* _Required action_: Would you return all of this data exactly, leaving nothing out?

* _Listed entries_:
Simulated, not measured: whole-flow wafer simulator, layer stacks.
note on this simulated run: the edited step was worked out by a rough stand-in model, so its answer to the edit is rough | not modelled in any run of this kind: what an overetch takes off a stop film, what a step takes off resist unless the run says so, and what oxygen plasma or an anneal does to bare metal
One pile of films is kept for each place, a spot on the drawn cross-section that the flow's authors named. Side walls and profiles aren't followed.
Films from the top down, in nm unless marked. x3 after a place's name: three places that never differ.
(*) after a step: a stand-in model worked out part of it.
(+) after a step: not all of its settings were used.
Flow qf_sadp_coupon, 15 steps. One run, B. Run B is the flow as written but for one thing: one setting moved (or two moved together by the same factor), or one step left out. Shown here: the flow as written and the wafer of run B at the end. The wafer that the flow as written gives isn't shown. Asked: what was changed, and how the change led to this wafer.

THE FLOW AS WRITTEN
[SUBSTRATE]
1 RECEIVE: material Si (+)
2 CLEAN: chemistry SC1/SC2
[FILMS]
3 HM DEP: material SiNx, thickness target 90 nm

* _Task output_:
Simulated, not measured: whole-flow wafer simulator, layer stacks.
note on this simulated run: the edited step was worked out by a rough stand-in model, so its answer to the edit is rough | not modelled in any run of this kind: what an overetch takes off a stop film, what a step takes off resist unless the run says so, and what oxygen plasma or an anneal does to bare metal
One pile of films is kept for each place, a spot on the drawn cross-section that the flow's authors named. Side walls and profiles aren't followed.
Films from the top down, in nm unless marked. x3 after a place's name: three places that never differ.
(*) after a step: a stand-in model worked out part of it.
(+) after a step: not all of its settings were used.
Flow qf_sadp_coupon, 15 steps. One run, B. Run B is the flow as written but for one thing: one setting moved (or two moved together by the same factor), or one step left out. Shown here: the flow as written and the wafer of run B at the end. The wafer that the flow as written gives isn't shown. Asked: what was changed, and how the change led to this wafer.

THE FLOW AS WRITTEN
[SUBSTRATE]
1 RECEIVE: material Si (+)
2 CLEAN: chemistry SC1/SC2
[FILMS]
3 HM DEP: material SiNx, thickness target 90 nm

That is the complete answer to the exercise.